> _Brief_: All records should be written out again exactly.

> _Data to examine_:
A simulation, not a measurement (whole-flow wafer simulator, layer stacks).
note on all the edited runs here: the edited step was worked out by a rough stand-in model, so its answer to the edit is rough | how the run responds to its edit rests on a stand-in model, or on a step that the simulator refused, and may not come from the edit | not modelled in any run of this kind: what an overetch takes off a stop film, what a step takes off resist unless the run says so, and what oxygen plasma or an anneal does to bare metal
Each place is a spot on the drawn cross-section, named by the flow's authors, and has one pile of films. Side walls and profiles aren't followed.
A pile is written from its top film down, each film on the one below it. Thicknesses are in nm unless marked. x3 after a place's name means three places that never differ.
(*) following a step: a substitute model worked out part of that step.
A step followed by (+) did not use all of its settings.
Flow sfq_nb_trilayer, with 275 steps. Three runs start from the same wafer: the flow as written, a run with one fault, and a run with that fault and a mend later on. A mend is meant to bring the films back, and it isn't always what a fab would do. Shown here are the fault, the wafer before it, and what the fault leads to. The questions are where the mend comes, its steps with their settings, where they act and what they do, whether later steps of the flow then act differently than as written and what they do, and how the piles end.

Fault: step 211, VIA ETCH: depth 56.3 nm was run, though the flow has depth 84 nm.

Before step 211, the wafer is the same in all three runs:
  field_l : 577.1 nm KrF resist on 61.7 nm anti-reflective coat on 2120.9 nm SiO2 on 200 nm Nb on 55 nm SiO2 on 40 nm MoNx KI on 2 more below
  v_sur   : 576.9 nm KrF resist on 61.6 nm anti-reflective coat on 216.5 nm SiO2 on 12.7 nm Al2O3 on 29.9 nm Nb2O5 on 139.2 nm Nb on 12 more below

> _Written answer_:
A simulation, not a measurement (whole-flow wafer simulator, layer stacks).
note on all the edited runs here: the edited step was worked out by a rough stand-in model, so its answer to the edit is rough | how the run responds to its edit rests on a stand-in model, or on a step that the simulator refused, and may not come from the edit | not modelled in any run of this kind: what an overetch takes off a stop film, what a step takes off resist unless the run says so, and what oxygen plasma or an anneal does to bare metal
Each place is a spot on the drawn cross-section, named by the flow's authors, and has one pile of films. Side walls and profiles aren't followed.
A pile is written from its top film down, each film on the one below it. Thicknesses are in nm unless marked. x3 after a place's name means three places that never differ.
(*) following a step: a substitute model worked out part of that step.
A step followed by (+) did not use all of its settings.
Flow sfq_nb_trilayer, with 275 steps. Three runs start from the same wafer: the flow as written, a run with one fault, and a run with that fault and a mend later on. A mend is meant to bring the films back, and it isn't always what a fab would do. Shown here are the fault, the wafer before it, and what the fault leads to. The questions are where the mend comes, its steps with their settings, where they act and what they do, whether later steps of the flow then act differently than as written and what they do, and how the piles end.

Fault: step 211, VIA ETCH: depth 56.3 nm was run, though the flow has depth 84 nm.

Before step 211, the wafer is the same in all three runs:
  field_l : 577.1 nm KrF resist on 61.7 nm anti-reflective coat on 2120.9 nm SiO2 on 200 nm Nb on 55 nm SiO2 on 40 nm MoNx KI on 2 more below
  v_sur   : 576.9 nm KrF resist on 61.6 nm anti-reflective coat on 216.5 nm SiO2 on 12.7 nm Al2O3 on 29.9 nm Nb2O5 on 139.2 nm Nb on 12 more below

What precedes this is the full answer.